>>>>>

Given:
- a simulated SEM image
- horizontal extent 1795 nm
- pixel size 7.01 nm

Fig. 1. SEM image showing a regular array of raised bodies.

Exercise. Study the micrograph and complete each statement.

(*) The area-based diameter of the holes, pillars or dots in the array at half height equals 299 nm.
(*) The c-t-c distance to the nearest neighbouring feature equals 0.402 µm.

<<<<<

ASSIGNMENT:
Give the records above again, word for word.

PROBLEM SOLUTION:
Given:
- a simulated SEM image
- horizontal extent 1795 nm
- pixel size 7.01 nm

Fig. 1. SEM image showing a regular array of raised bodies.

Exercise. Study the micrograph and complete each statement.

(*) The area-based diameter of the holes, pillars or dots in the array at half height equals 299 nm.
(*) The c-t-c distance to the nearest neighbouring feature equals 0.402 µm.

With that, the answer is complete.